**Action item**.
Every line from the first one in the listing down to the line with "Title: Process Module" should be restated word for word.

§

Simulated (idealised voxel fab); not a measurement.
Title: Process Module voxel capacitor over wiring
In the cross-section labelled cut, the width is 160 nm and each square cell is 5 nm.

§

**Response box**.
Simulated (idealised voxel fab); not a measurement.
Title: Process Module voxel capacitor over wiring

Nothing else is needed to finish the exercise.